Required action
Reproduce each entry below exactly, without omitting any.

Given data
· · ·
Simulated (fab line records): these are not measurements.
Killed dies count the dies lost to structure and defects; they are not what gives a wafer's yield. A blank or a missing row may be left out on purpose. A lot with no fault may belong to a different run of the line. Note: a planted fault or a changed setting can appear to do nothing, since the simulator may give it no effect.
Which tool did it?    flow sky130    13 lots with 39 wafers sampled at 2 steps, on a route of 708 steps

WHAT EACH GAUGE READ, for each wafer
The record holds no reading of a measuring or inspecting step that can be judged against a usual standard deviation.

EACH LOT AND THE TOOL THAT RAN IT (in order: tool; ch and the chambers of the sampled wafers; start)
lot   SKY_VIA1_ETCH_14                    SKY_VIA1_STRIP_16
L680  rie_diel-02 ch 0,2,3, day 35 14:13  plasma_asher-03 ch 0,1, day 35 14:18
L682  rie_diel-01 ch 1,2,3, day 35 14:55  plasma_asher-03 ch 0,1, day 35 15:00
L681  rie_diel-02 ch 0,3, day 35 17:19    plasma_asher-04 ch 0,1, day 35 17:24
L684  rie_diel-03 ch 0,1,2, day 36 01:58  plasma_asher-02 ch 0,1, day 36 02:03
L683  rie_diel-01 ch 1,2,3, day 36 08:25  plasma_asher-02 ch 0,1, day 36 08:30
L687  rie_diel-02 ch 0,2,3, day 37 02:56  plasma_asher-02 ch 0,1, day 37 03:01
· · ·

Your response
Simulated (fab line records): these are not measurements.
Killed dies count the dies lost to structure and defects; they are not what gives a wafer's yield. A blank or a missing row may be left out on purpose. A lot with no fault may belong to a different run of the line. Note: a planted fault or a changed setting can appear to do nothing, since the simulator may give it no effect.
Which tool did it?    flow sky130    13 lots with 39 wafers sampled at 2 steps, on a route of 708 steps

WHAT EACH GAUGE READ, for each wafer
The record holds no reading of a measuring or inspecting step that can be judged against a usual standard deviation.

EACH LOT AND THE TOOL THAT RAN IT (in order: tool; ch and the chambers of the sampled wafers; start)
lot   SKY_VIA1_ETCH_14                    SKY_VIA1_STRIP_16
L680  rie_diel-02 ch 0,2,3, day 35 14:13  plasma_asher-03 ch 0,1, day 35 14:18
L682  rie_diel-01 ch 1,2,3, day 35 14:55  plasma_asher-03 ch 0,1, day 35 15:00
L681  rie_diel-02 ch 0,3, day 35 17:19    plasma_asher-04 ch 0,1, day 35 17:24
L684  rie_diel-03 ch 0,1,2, day 36 01:58  plasma_asher-02 ch 0,1, day 36 02:03
L683  rie_diel-01 ch 1,2,3, day 36 08:25  plasma_asher-02 ch 0,1, day 36 08:30
L687  rie_diel-02 ch 0,2,3, day 37 02:56  plasma_asher-02 ch 0,1, day 37 03:01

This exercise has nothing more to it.